*** Opening of Data under study ***

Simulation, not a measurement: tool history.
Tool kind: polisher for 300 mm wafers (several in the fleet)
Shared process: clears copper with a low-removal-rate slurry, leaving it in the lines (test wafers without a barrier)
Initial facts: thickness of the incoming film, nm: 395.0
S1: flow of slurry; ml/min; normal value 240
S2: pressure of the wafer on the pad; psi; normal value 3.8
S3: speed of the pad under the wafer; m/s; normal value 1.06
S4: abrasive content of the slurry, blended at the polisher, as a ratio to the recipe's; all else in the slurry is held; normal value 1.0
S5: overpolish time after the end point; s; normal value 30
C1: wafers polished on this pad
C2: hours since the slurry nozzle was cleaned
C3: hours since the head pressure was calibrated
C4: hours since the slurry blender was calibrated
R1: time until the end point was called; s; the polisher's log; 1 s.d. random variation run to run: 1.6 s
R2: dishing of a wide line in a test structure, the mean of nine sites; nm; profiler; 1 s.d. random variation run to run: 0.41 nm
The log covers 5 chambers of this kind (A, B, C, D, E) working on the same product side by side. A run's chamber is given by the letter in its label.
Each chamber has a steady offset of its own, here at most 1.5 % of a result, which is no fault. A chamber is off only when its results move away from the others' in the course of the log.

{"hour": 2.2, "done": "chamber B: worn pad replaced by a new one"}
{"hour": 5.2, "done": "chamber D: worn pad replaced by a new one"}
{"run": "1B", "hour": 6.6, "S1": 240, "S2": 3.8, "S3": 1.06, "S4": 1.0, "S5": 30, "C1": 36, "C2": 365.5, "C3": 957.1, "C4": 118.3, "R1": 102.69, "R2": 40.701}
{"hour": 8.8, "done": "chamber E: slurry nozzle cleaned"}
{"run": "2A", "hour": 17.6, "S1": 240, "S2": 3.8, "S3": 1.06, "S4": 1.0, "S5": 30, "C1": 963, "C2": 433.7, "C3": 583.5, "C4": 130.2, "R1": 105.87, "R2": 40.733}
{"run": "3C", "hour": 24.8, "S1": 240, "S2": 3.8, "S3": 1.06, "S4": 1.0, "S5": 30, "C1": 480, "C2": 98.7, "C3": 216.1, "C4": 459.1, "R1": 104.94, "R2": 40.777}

*** Close of Data under study ***

**Exercise**
Each line from the first line of the listing through the line with "Initial facts: thickness" must be output exactly, both ends included, and no other line may appear.

**Your solution**
Simulation, not a measurement: tool history.
Tool kind: polisher for 300 mm wafers (several in the fleet)
Shared process: clears copper with a low-removal-rate slurry, leaving it in the lines (test wafers without a barrier)
Initial facts: thickness of the incoming film, nm: 395.0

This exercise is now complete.